* **Work order**
Please print only the top portion of the entries below, ending with the line that contains "Given before the", exactly as written.

* **Material supplied**
□ □ □

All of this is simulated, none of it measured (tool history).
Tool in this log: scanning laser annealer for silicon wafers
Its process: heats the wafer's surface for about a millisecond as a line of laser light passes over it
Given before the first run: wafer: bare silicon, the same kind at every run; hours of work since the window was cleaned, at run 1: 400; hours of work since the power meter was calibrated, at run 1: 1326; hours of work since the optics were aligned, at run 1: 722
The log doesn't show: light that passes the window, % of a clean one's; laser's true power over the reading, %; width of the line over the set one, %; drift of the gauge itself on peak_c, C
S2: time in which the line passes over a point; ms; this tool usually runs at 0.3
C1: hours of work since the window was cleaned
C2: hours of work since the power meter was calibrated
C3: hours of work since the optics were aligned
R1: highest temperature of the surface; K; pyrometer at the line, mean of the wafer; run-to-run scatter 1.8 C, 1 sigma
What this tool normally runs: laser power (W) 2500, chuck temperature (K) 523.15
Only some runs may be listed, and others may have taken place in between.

□ □ □

* **Task answer**
All of this is simulated, none of it measured (tool history).
Tool in this log: scanning laser annealer for silicon wafers
Its process: heats the wafer's surface for about a millisecond as a line of laser light passes over it
Given before the first run: wafer: bare silicon, the same kind at every run; hours of work since the window was cleaned, at run 1: 400; hours of work since the power meter was calibrated, at run 1: 1326; hours of work since the optics were aligned, at run 1: 722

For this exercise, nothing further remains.